☆ ☆ ☆ ☆ ☆

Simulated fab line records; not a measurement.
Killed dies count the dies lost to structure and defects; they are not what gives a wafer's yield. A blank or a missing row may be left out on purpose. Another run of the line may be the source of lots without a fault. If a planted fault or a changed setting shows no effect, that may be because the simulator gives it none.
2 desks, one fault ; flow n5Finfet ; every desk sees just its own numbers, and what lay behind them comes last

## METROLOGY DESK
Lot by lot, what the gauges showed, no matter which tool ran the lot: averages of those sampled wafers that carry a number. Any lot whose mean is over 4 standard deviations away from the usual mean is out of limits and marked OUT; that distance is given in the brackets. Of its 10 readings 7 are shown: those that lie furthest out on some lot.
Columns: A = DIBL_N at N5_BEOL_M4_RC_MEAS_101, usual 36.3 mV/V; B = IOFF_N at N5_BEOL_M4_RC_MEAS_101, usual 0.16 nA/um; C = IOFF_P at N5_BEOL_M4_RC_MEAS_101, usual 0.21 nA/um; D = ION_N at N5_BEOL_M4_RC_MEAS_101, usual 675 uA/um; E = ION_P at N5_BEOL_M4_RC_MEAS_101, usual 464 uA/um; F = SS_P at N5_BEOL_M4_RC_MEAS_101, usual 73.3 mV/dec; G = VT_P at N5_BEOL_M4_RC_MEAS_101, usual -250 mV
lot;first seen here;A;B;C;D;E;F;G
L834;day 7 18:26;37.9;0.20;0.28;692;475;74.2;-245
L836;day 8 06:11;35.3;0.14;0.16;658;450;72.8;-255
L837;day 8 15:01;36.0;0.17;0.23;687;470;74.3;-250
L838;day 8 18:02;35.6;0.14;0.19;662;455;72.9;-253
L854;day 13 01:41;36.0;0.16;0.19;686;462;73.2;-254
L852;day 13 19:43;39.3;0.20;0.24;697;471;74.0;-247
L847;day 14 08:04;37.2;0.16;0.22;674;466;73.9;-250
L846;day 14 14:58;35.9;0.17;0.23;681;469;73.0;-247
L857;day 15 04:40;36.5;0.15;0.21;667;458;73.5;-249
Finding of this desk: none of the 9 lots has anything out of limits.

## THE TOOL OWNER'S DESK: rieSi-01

☆ ☆ ☆ ☆ ☆

What is needed is an exact copy of the lines above, from the one containing "L837;day 8 15:01;36.0;0.17;0.23;687;470;74.3;-250" through the one containing "Finding of this", with nothing added.

• [Exercise solution]:
L837;day 8 15:01;36.0;0.17;0.23;687;470;74.3;-250
L838;day 8 18:02;35.6;0.14;0.19;662;455;72.9;-253
L854;day 13 01:41;36.0;0.16;0.19;686;462;73.2;-254
L852;day 13 19:43;39.3;0.20;0.24;697;471;74.0;-247
L847;day 14 08:04;37.2;0.16;0.22;674;466;73.9;-250
L846;day 14 14:58;35.9;0.17;0.23;681;469;73.0;-247
L857;day 15 04:40;36.5;0.15;0.21;667;458;73.5;-249
Finding of this desk: none of the 9 lots has anything out of limits.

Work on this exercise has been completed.